INFORMATION GIVEN below:

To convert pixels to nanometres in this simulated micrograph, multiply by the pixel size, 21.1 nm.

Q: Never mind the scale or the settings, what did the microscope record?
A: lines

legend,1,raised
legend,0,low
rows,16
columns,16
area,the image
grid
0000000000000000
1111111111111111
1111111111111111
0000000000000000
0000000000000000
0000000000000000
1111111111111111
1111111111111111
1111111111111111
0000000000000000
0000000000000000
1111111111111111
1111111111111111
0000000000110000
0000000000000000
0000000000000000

End of INFORMATION GIVEN.

-- WORK REQUEST --
Lines from the start of the records through the one containing "0000000000110000" are what should be retyped, exactly and in full, both ends included.

-- RESPONSE --
To convert pixels to nanometres in this simulated micrograph, multiply by the pixel size, 21.1 nm.

Q: Never mind the scale or the settings, what did the microscope record?
A: lines

legend,1,raised
legend,0,low
rows,16
columns,16
area,the image
grid
0000000000000000
1111111111111111
1111111111111111
0000000000000000
0000000000000000
0000000000000000
1111111111111111
1111111111111111
1111111111111111
0000000000000000
0000000000000000
1111111111111111
1111111111111111
0000000000110000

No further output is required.